--- DATA TO EXAMINE Enclosed Below ---

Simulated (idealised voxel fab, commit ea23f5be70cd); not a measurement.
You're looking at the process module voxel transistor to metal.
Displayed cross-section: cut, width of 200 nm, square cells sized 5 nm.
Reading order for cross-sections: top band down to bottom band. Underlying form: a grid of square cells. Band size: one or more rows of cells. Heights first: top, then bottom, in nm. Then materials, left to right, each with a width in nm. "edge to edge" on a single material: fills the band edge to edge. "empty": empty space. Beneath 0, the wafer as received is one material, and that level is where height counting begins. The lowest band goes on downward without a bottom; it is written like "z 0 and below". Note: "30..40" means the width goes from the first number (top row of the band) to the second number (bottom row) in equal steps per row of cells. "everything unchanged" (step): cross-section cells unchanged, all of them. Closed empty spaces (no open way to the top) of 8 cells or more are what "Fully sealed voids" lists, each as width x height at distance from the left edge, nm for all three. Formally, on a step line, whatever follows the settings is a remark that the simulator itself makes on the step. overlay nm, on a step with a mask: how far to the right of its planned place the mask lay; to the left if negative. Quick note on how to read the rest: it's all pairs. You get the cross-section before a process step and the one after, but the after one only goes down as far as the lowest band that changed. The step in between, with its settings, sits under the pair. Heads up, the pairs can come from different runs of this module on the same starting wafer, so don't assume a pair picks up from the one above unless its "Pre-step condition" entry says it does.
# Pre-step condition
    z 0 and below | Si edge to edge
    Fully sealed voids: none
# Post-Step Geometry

--- End of Enclosed DATA TO EXAMINE ---

## [TASK ITEM]
Starting with the first line of the entries, transcribe every line up to and including the one with "Displayed cross-section: cut, width".

## [TASK SOLUTION]
Simulated (idealised voxel fab, commit ea23f5be70cd); not a measurement.
You're looking at the process module voxel transistor to metal.
Displayed cross-section: cut, width of 200 nm, square cells sized 5 nm.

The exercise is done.